• _Work task_: Copy exactly, please, the lines of the data from its start through the line containing "R2: thickness taken".

• _Information_:
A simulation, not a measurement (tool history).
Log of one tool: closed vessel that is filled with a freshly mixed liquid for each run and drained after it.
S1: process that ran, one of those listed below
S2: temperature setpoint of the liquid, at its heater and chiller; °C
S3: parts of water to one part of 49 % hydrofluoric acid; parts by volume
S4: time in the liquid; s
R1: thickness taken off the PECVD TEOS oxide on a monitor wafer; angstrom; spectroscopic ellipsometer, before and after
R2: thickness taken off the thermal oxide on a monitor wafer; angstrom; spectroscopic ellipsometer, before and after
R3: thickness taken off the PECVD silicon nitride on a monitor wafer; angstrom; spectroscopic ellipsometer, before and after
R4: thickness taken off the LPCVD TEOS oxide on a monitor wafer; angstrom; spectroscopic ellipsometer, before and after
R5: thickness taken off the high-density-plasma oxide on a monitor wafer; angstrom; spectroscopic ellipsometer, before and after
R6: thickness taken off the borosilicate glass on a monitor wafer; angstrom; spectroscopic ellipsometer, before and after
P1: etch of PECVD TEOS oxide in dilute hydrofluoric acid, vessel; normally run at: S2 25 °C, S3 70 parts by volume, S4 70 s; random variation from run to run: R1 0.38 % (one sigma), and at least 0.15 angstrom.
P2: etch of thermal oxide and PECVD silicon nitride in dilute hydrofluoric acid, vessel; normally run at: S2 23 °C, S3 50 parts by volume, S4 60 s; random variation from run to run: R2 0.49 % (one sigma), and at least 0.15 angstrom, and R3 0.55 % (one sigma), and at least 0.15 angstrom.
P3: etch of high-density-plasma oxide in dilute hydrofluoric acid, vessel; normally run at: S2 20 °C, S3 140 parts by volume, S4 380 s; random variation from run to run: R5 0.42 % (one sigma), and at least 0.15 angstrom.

• _Your response_:
A simulation, not a measurement (tool history).
Log of one tool: closed vessel that is filled with a freshly mixed liquid for each run and drained after it.
S1: process that ran, one of those listed below
S2: temperature setpoint of the liquid, at its heater and chiller; °C
S3: parts of water to one part of 49 % hydrofluoric acid; parts by volume
S4: time in the liquid; s
R1: thickness taken off the PECVD TEOS oxide on a monitor wafer; angstrom; spectroscopic ellipsometer, before and after
R2: thickness taken off the thermal oxide on a monitor wafer; angstrom; spectroscopic ellipsometer, before and after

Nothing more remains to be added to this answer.